§ Brief: Set the records down again in full, with every word kept.

Data listing section start

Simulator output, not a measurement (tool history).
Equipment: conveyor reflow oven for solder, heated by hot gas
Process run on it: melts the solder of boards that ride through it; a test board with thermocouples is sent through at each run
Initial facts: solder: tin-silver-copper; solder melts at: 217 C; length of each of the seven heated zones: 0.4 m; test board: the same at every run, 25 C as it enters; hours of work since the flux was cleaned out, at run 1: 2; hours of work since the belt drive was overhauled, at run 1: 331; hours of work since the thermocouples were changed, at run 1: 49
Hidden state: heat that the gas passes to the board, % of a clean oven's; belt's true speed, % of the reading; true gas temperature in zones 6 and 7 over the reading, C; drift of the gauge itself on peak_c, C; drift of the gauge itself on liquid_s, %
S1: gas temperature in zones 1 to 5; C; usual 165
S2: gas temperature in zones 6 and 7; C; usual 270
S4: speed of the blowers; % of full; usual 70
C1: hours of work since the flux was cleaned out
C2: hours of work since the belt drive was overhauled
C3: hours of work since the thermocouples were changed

Data listing section end

§ Task result:
Simulator output, not a measurement (tool history).
Equipment: conveyor reflow oven for solder, heated by hot gas
Process run on it: melts the solder of boards that ride through it; a test board with thermocouples is sent through at each run
Initial facts: solder: tin-silver-copper; solder melts at: 217 C; length of each of the seven heated zones: 0.4 m; test board: the same at every run, 25 C as it enters; hours of work since the flux was cleaned out, at run 1: 2; hours of work since the belt drive was overhauled, at run 1: 331; hours of work since the thermocouples were changed, at run 1: 49
Hidden state: heat that the gas passes to the board, % of a clean oven's; belt's true speed, % of the reading; true gas temperature in zones 6 and 7 over the reading, C; drift of the gauge itself on peak_c, C; drift of the gauge itself on liquid_s, %
S1: gas temperature in zones 1 to 5; C; usual 165
S2: gas temperature in zones 6 and 7; C; usual 270
S4: speed of the blowers; % of full; usual 70
C1: hours of work since the flux was cleaned out
C2: hours of work since the belt drive was overhauled
C3: hours of work since the thermocouples were changed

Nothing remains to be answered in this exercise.